Assignment:
All lines from the first one in the listing below to the one holding "nanometres | 167 |", inclusive, are to be copied exactly.

Stored data:
----------------------------------------
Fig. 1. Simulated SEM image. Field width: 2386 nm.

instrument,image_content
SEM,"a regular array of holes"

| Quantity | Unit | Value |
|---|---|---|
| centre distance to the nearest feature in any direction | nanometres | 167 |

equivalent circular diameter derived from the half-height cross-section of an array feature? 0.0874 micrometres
----------------------------------------

Task response:
Fig. 1. Simulated SEM image. Field width: 2386 nm.

instrument,image_content
SEM,"a regular array of holes"

| Quantity | Unit | Value |
|---|---|---|
| centre distance to the nearest feature in any direction | nanometres | 167 |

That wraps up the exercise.